Work request:
Line by line, set down the following material again exactly.

Data:
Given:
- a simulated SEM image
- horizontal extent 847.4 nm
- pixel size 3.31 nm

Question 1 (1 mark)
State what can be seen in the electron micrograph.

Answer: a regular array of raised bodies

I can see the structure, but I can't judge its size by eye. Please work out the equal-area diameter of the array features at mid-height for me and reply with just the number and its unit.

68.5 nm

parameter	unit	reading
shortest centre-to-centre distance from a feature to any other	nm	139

Answer box:
Given:
- a simulated SEM image
- horizontal extent 847.4 nm
- pixel size 3.31 nm

Question 1 (1 mark)
State what can be seen in the electron micrograph.

Answer: a regular array of raised bodies

I can see the structure, but I can't judge its size by eye. Please work out the equal-area diameter of the array features at mid-height for me and reply with just the number and its unit.

68.5 nm

parameter	unit	reading
shortest centre-to-centre distance from a feature to any other	nm	139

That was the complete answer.